_EXCERPTED DATA_
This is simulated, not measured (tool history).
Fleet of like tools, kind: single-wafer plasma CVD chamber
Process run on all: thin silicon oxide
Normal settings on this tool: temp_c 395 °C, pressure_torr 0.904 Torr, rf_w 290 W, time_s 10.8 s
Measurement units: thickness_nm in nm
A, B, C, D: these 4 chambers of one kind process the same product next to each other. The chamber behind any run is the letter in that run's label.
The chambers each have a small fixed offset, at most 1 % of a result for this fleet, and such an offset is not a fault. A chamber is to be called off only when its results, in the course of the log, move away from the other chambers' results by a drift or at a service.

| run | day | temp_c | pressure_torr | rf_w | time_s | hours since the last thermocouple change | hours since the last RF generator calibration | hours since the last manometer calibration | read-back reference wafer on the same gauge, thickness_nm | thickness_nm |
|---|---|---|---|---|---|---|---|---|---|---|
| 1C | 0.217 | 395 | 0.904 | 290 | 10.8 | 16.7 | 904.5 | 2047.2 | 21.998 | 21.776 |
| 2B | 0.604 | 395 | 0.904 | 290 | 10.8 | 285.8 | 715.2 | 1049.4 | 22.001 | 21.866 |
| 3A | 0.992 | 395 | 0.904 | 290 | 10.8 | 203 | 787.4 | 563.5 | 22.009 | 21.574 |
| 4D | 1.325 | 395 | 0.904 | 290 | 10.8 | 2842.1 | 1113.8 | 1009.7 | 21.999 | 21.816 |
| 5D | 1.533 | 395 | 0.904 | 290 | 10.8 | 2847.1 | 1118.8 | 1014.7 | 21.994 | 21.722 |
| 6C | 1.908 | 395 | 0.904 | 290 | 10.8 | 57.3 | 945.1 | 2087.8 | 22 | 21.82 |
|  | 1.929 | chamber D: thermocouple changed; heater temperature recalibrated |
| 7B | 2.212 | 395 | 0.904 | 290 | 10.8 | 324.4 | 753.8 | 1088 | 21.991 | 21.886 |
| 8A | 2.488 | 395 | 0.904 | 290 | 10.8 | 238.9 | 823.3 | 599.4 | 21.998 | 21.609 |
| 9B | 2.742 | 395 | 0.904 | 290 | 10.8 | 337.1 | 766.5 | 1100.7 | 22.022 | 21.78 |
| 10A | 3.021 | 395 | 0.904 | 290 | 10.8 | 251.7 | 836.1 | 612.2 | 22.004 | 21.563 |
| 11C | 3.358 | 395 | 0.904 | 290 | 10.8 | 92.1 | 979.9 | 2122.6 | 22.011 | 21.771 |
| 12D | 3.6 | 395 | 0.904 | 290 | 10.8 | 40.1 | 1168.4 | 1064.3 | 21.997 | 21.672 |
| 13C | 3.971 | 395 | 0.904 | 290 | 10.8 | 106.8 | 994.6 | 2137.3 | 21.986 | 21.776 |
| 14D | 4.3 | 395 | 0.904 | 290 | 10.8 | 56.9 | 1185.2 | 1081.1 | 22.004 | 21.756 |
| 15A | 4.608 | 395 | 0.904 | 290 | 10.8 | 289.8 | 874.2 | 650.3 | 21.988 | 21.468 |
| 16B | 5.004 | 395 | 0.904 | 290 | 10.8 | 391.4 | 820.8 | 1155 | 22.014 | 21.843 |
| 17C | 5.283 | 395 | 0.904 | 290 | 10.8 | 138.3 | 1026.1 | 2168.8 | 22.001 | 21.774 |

_WORK INSTRUCTION_
Starting at the first line of the records above, please copy each line exactly until you reach the line containing "22 | 21.82 |". Include that line and stop there.

_REPLY_
This is simulated, not measured (tool history).
Fleet of like tools, kind: single-wafer plasma CVD chamber
Process run on all: thin silicon oxide
Normal settings on this tool: temp_c 395 °C, pressure_torr 0.904 Torr, rf_w 290 W, time_s 10.8 s
Measurement units: thickness_nm in nm
A, B, C, D: these 4 chambers of one kind process the same product next to each other. The chamber behind any run is the letter in that run's label.
The chambers each have a small fixed offset, at most 1 % of a result for this fleet, and such an offset is not a fault. A chamber is to be called off only when its results, in the course of the log, move away from the other chambers' results by a drift or at a service.

| run | day | temp_c | pressure_torr | rf_w | time_s | hours since the last thermocouple change | hours since the last RF generator calibration | hours since the last manometer calibration | read-back reference wafer on the same gauge, thickness_nm | thickness_nm |
|---|---|---|---|---|---|---|---|---|---|---|
| 1C | 0.217 | 395 | 0.904 | 290 | 10.8 | 16.7 | 904.5 | 2047.2 | 21.998 | 21.776 |
| 2B | 0.604 | 395 | 0.904 | 290 | 10.8 | 285.8 | 715.2 | 1049.4 | 22.001 | 21.866 |
| 3A | 0.992 | 395 | 0.904 | 290 | 10.8 | 203 | 787.4 | 563.5 | 22.009 | 21.574 |
| 4D | 1.325 | 395 | 0.904 | 290 | 10.8 | 2842.1 | 1113.8 | 1009.7 | 21.999 | 21.816 |
| 5D | 1.533 | 395 | 0.904 | 290 | 10.8 | 2847.1 | 1118.8 | 1014.7 | 21.994 | 21.722 |
| 6C | 1.908 | 395 | 0.904 | 290 | 10.8 | 57.3 | 945.1 | 2087.8 | 22 | 21.82 |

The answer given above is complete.